**Supplied records**
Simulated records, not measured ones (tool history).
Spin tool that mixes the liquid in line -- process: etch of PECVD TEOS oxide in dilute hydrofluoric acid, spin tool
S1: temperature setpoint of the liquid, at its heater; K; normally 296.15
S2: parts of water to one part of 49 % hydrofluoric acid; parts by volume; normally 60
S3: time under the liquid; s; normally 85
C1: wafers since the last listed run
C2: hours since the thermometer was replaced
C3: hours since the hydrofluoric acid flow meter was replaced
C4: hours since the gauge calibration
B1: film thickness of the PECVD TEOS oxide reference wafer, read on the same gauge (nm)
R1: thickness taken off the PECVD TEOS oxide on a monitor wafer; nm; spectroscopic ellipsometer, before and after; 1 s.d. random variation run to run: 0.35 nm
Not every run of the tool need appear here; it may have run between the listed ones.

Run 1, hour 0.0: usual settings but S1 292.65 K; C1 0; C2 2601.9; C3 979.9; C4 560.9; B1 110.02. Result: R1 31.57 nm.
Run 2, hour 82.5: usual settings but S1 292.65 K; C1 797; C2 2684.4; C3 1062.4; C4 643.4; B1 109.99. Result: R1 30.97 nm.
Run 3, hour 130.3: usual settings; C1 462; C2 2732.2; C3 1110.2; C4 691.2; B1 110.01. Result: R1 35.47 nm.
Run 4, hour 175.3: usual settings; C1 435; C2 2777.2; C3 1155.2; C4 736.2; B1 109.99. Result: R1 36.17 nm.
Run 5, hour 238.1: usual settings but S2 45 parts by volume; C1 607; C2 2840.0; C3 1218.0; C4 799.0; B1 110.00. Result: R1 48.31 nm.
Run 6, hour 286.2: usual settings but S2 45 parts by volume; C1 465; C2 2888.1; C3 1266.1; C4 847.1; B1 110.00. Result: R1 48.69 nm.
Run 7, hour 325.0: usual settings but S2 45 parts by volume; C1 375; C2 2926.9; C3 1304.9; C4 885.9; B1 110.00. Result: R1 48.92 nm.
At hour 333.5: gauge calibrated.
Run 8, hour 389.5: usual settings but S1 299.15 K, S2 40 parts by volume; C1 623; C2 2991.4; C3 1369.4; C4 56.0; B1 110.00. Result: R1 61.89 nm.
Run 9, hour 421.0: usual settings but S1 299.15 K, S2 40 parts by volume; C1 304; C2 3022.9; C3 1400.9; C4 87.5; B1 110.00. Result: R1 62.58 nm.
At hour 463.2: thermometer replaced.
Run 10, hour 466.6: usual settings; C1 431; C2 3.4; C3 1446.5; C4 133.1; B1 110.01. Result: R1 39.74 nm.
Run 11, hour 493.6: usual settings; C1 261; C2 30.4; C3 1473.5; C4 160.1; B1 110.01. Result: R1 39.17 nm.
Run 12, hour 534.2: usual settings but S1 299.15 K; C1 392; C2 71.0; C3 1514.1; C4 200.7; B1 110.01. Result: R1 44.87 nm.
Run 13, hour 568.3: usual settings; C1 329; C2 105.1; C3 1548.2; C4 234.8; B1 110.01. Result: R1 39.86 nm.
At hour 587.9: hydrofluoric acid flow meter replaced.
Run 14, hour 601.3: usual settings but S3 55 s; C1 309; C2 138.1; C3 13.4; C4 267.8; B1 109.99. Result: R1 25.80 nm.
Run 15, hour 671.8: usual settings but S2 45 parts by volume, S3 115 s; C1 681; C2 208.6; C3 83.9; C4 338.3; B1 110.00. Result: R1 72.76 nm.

**Exercise**
Look above for the line containing "Run 1, hour". Output from there through the line containing "Run 4, hour", exactly and inclusively.

**Written answer**
Run 1, hour 0.0: usual settings but S1 292.65 K; C1 0; C2 2601.9; C3 979.9; C4 560.9; B1 110.02. Result: R1 31.57 nm.
Run 2, hour 82.5: usual settings but S1 292.65 K; C1 797; C2 2684.4; C3 1062.4; C4 643.4; B1 109.99. Result: R1 30.97 nm.
Run 3, hour 130.3: usual settings; C1 462; C2 2732.2; C3 1110.2; C4 691.2; B1 110.01. Result: R1 35.47 nm.
Run 4, hour 175.3: usual settings; C1 435; C2 2777.2; C3 1155.2; C4 736.2; B1 109.99. Result: R1 36.17 nm.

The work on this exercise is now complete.